Excerpted records –
.....

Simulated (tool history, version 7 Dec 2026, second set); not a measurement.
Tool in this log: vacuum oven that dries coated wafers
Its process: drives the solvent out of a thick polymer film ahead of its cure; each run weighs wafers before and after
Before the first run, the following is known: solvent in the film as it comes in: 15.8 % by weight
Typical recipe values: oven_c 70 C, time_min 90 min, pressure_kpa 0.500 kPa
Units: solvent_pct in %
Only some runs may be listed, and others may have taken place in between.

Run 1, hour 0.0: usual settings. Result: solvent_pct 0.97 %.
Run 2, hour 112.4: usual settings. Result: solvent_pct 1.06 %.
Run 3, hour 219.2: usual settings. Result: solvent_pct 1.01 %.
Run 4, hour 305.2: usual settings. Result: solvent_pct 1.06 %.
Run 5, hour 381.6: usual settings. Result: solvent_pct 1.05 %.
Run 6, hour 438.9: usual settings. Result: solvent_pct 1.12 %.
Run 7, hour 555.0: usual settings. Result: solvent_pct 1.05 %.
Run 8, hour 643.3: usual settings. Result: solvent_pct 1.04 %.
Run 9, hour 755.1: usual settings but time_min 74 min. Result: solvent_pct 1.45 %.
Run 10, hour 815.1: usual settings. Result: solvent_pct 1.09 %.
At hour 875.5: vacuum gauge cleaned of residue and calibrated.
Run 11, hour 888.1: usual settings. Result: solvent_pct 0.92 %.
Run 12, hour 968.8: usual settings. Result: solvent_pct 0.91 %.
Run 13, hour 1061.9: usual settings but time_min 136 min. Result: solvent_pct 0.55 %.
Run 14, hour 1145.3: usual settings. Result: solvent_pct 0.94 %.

.....

Work request – Copy the listing word for word, leaving nothing out.

Solution –
Simulated (tool history, version 7 Dec 2026, second set); not a measurement.
Tool in this log: vacuum oven that dries coated wafers
Its process: drives the solvent out of a thick polymer film ahead of its cure; each run weighs wafers before and after
Before the first run, the following is known: solvent in the film as it comes in: 15.8 % by weight
Typical recipe values: oven_c 70 C, time_min 90 min, pressure_kpa 0.500 kPa
Units: solvent_pct in %
Only some runs may be listed, and others may have taken place in between.

Run 1, hour 0.0: usual settings. Result: solvent_pct 0.97 %.
Run 2, hour 112.4: usual settings. Result: solvent_pct 1.06 %.
Run 3, hour 219.2: usual settings. Result: solvent_pct 1.01 %.
Run 4, hour 305.2: usual settings. Result: solvent_pct 1.06 %.
Run 5, hour 381.6: usual settings. Result: solvent_pct 1.05 %.
Run 6, hour 438.9: usual settings. Result: solvent_pct 1.12 %.
Run 7, hour 555.0: usual settings. Result: solvent_pct 1.05 %.
Run 8, hour 643.3: usual settings. Result: solvent_pct 1.04 %.
Run 9, hour 755.1: usual settings but time_min 74 min. Result: solvent_pct 1.45 %.
Run 10, hour 815.1: usual settings. Result: solvent_pct 1.09 %.
At hour 875.5: vacuum gauge cleaned of residue and calibrated.
Run 11, hour 888.1: usual settings. Result: solvent_pct 0.92 %.
Run 12, hour 968.8: usual settings. Result: solvent_pct 0.91 %.
Run 13, hour 1061.9: usual settings but time_min 136 min. Result: solvent_pct 0.55 %.
Run 14, hour 1145.3: usual settings. Result: solvent_pct 0.94 %.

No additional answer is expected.